#### REQUIREMENT
Looking at the listing below, retype exactly the lines starting at the one containing "-- Post-Step Snapshot" and ending at the one containing "10 down to 5", both included, and nothing else.

─── ENTRIES SHOWN ───
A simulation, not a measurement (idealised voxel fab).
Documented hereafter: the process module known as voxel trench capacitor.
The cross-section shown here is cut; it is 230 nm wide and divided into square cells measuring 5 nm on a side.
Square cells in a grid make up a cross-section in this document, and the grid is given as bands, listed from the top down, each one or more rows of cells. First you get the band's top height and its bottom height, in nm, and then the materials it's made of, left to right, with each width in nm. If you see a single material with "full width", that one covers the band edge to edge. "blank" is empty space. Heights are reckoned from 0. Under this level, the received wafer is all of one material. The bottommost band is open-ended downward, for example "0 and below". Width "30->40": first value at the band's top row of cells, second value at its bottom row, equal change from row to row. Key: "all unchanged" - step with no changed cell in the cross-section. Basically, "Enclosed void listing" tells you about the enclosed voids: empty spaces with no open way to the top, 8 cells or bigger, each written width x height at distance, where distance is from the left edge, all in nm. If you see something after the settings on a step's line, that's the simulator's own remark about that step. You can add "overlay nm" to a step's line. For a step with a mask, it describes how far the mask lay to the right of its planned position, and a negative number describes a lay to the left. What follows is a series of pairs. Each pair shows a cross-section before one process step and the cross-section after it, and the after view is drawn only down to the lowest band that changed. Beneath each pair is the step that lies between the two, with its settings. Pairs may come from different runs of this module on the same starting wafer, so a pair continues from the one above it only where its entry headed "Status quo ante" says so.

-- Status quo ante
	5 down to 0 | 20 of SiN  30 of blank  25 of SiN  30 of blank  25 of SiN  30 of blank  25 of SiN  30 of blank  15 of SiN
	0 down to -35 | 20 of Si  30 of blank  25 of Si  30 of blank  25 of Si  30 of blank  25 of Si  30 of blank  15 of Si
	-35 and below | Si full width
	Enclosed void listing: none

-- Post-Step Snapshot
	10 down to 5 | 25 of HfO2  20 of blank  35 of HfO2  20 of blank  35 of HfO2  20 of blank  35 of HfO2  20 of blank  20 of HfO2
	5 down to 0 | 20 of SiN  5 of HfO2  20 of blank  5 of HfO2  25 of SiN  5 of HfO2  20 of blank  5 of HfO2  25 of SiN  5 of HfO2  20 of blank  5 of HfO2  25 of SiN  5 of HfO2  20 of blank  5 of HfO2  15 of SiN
───

#### EXPECTED ANSWER
-- Post-Step Snapshot
	10 down to 5 | 25 of HfO2  20 of blank  35 of HfO2  20 of blank  35 of HfO2  20 of blank  35 of HfO2  20 of blank  20 of HfO2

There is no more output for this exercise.